%%
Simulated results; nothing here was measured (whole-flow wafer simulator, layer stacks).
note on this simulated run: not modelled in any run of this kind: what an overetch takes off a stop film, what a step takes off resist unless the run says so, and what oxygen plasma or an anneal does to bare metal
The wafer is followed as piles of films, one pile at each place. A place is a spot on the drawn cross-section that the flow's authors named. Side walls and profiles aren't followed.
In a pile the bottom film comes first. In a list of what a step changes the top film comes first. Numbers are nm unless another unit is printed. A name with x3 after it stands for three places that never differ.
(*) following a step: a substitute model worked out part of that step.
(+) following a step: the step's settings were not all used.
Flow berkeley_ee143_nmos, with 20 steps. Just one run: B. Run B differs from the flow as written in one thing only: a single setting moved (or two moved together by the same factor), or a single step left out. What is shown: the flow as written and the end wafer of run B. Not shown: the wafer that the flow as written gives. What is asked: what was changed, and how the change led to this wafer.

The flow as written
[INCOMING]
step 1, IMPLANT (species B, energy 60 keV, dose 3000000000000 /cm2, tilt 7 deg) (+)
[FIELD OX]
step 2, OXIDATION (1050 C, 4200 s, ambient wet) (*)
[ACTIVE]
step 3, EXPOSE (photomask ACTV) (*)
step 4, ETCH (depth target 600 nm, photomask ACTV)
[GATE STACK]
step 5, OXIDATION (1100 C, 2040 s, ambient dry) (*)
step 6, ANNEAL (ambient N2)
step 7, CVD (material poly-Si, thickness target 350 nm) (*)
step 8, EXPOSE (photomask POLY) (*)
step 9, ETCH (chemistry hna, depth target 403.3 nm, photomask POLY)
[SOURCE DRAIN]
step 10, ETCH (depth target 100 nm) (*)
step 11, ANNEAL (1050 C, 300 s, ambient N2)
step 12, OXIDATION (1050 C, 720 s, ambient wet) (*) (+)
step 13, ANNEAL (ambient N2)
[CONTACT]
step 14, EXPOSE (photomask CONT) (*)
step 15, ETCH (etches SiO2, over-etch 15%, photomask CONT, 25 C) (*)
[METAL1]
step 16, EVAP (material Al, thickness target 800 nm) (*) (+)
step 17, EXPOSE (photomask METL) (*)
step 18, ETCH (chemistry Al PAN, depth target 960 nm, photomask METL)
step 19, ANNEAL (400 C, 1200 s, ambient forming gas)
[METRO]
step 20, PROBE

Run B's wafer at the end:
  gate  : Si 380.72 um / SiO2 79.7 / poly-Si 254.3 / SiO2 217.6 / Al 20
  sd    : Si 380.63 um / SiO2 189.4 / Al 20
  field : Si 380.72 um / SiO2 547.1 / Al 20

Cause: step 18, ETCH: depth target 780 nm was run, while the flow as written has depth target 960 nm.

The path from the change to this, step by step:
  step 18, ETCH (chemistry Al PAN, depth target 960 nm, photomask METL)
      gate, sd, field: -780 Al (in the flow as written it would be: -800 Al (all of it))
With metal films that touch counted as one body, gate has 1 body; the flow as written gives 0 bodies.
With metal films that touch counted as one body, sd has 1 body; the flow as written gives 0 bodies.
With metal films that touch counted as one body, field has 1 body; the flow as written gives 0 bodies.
%%

Retype the records above, but only those lines that fall between the line containing "step 20, PROBE" and the line containing "With metal films that touch counted as one body, sd", with both of those lines included, exactly as written.

Task result ->
step 20, PROBE

Run B's wafer at the end:
  gate  : Si 380.72 um / SiO2 79.7 / poly-Si 254.3 / SiO2 217.6 / Al 20
  sd    : Si 380.63 um / SiO2 189.4 / Al 20
  field : Si 380.72 um / SiO2 547.1 / Al 20

Cause: step 18, ETCH: depth target 780 nm was run, while the flow as written has depth target 960 nm.

The path from the change to this, step by step:
  step 18, ETCH (chemistry Al PAN, depth target 960 nm, photomask METL)
      gate, sd, field: -780 Al (in the flow as written it would be: -800 Al (all of it))
With metal films that touch counted as one body, gate has 1 body; the flow as written gives 0 bodies.
With metal films that touch counted as one body, sd has 1 body; the flow as written gives 0 bodies.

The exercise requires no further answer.